── Listed records ──

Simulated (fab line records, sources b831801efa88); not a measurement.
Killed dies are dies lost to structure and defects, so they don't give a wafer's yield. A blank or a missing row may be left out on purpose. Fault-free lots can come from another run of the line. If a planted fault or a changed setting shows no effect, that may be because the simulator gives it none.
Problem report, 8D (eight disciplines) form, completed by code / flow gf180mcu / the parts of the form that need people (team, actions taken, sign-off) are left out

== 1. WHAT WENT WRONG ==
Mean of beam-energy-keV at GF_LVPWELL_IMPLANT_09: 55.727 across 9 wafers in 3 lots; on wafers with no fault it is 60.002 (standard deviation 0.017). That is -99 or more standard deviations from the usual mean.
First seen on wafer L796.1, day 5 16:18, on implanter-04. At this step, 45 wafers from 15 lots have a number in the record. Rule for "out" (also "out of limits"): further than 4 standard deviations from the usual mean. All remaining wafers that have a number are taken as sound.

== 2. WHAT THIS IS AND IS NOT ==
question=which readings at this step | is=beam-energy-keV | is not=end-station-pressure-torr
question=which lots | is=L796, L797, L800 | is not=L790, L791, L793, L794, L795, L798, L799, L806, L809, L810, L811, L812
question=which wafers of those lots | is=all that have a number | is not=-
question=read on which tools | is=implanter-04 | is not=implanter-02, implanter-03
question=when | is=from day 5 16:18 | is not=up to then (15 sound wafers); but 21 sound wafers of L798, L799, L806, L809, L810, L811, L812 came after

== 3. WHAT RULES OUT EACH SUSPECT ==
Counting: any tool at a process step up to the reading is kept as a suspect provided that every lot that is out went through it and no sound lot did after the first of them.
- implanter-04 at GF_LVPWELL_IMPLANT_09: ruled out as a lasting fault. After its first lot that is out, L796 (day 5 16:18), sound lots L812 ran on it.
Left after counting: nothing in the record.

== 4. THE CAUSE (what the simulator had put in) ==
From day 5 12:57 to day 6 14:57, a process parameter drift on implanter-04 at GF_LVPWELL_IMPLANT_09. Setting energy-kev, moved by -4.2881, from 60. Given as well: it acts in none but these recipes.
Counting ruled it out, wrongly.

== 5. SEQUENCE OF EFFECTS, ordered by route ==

───

# Task item
Lines wanted from the listing above: the line with "question=which readings at" up to and including the line with "Counting ruled it out, wrongly.". Please write them out exactly, adding nothing else.

# Exercise response
question=which readings at this step | is=beam-energy-keV | is not=end-station-pressure-torr
question=which lots | is=L796, L797, L800 | is not=L790, L791, L793, L794, L795, L798, L799, L806, L809, L810, L811, L812
question=which wafers of those lots | is=all that have a number | is not=-
question=read on which tools | is=implanter-04 | is not=implanter-02, implanter-03
question=when | is=from day 5 16:18 | is not=up to then (15 sound wafers); but 21 sound wafers of L798, L799, L806, L809, L810, L811, L812 came after

== 3. WHAT RULES OUT EACH SUSPECT ==
Counting: any tool at a process step up to the reading is kept as a suspect provided that every lot that is out went through it and no sound lot did after the first of them.
- implanter-04 at GF_LVPWELL_IMPLANT_09: ruled out as a lasting fault. After its first lot that is out, L796 (day 5 16:18), sound lots L812 ran on it.
Left after counting: nothing in the record.

== 4. THE CAUSE (what the simulator had put in) ==
From day 5 12:57 to day 6 14:57, a process parameter drift on implanter-04 at GF_LVPWELL_IMPLANT_09. Setting energy-kev, moved by -4.2881, from 60. Given as well: it acts in none but these recipes.
Counting ruled it out, wrongly.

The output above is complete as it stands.